#### Data to examine:
[Start of section]
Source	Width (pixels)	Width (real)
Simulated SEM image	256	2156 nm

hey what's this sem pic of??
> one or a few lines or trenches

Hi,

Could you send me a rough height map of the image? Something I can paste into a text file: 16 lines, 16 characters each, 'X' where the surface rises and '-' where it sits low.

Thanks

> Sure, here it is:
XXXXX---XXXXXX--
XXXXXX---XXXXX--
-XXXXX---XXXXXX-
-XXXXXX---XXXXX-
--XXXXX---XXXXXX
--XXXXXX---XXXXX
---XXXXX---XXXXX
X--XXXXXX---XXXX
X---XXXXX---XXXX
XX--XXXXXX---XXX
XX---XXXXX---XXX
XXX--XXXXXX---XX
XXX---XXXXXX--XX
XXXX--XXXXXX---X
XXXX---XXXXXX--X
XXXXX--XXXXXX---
[End of section]

#### Work item:
Retype exactly the lines of the data above that fall between the line with "XX---XXXXX---XXX" and the line with "XXXX---XXXXXX--X", inclusive, and add nothing.

#### Task response:
XX---XXXXX---XXX
XXX--XXXXXX---XX
XXX---XXXXXX--XX
XXXX--XXXXXX---X
XXXX---XXXXXX--X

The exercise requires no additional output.